» **Work instruction**
Would you please return all of the entries below exactly as shown?

** Opening Dataset extract block **
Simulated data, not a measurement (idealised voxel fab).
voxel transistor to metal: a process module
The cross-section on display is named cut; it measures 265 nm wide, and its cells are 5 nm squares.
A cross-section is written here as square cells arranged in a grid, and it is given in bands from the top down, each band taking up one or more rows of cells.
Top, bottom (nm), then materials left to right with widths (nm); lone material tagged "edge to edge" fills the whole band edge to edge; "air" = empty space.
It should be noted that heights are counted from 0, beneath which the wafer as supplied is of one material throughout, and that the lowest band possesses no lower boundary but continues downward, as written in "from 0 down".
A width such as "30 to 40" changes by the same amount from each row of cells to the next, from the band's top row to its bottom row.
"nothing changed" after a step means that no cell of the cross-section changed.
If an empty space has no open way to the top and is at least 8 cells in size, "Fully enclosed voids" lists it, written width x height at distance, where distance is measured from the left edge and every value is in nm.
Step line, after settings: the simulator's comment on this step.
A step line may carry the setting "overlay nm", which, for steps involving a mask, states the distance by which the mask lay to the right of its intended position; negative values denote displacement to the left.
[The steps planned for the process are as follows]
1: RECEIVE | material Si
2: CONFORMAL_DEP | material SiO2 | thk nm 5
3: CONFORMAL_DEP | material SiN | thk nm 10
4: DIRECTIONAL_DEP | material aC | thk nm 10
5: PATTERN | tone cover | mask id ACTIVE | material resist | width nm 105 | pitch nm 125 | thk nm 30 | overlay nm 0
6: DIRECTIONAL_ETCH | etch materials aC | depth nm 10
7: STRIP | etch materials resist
** Closing Dataset extract block **

» **Written solution**
Simulated data, not a measurement (idealised voxel fab).
voxel transistor to metal: a process module
The cross-section on display is named cut; it measures 265 nm wide, and its cells are 5 nm squares.
A cross-section is written here as square cells arranged in a grid, and it is given in bands from the top down, each band taking up one or more rows of cells.
Top, bottom (nm), then materials left to right with widths (nm); lone material tagged "edge to edge" fills the whole band edge to edge; "air" = empty space.
It should be noted that heights are counted from 0, beneath which the wafer as supplied is of one material throughout, and that the lowest band possesses no lower boundary but continues downward, as written in "from 0 down".
A width such as "30 to 40" changes by the same amount from each row of cells to the next, from the band's top row to its bottom row.
"nothing changed" after a step means that no cell of the cross-section changed.
If an empty space has no open way to the top and is at least 8 cells in size, "Fully enclosed voids" lists it, written width x height at distance, where distance is measured from the left edge and every value is in nm.
Step line, after settings: the simulator's comment on this step.
A step line may carry the setting "overlay nm", which, for steps involving a mask, states the distance by which the mask lay to the right of its intended position; negative values denote displacement to the left.
[The steps planned for the process are as follows]
1: RECEIVE | material Si
2: CONFORMAL_DEP | material SiO2 | thk nm 5
3: CONFORMAL_DEP | material SiN | thk nm 10
4: DIRECTIONAL_DEP | material aC | thk nm 10
5: PATTERN | tone cover | mask id ACTIVE | material resist | width nm 105 | pitch nm 125 | thk nm 30 | overlay nm 0
6: DIRECTIONAL_ETCH | etch materials aC | depth nm 10
7: STRIP | etch materials resist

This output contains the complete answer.